§ **WORK ITEM**
Write all of the entries out again exactly.

[[ DATA UNDER STUDY open ]]

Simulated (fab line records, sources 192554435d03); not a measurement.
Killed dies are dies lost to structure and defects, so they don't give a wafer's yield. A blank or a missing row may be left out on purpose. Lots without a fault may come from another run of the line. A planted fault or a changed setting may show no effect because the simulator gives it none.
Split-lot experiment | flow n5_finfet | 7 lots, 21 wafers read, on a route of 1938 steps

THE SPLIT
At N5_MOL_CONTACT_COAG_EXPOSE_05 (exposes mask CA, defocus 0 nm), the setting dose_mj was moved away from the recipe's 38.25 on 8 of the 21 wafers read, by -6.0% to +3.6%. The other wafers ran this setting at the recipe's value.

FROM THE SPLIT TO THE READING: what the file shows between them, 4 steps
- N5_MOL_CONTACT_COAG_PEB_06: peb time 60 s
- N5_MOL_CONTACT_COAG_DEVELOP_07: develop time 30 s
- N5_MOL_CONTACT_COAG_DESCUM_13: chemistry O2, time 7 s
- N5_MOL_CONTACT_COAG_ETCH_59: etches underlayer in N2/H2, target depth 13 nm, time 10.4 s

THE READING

[[ DATA UNDER STUDY closed ]]

§ **WRITTEN RESPONSE**
Simulated (fab line records, sources 192554435d03); not a measurement.
Killed dies are dies lost to structure and defects, so they don't give a wafer's yield. A blank or a missing row may be left out on purpose. Lots without a fault may come from another run of the line. A planted fault or a changed setting may show no effect because the simulator gives it none.
Split-lot experiment | flow n5_finfet | 7 lots, 21 wafers read, on a route of 1938 steps

THE SPLIT
At N5_MOL_CONTACT_COAG_EXPOSE_05 (exposes mask CA, defocus 0 nm), the setting dose_mj was moved away from the recipe's 38.25 on 8 of the 21 wafers read, by -6.0% to +3.6%. The other wafers ran this setting at the recipe's value.

FROM THE SPLIT TO THE READING: what the file shows between them, 4 steps
- N5_MOL_CONTACT_COAG_PEB_06: peb time 60 s
- N5_MOL_CONTACT_COAG_DEVELOP_07: develop time 30 s
- N5_MOL_CONTACT_COAG_DESCUM_13: chemistry O2, time 7 s
- N5_MOL_CONTACT_COAG_ETCH_59: etches underlayer in N2/H2, target depth 13 nm, time 10.4 s

THE READING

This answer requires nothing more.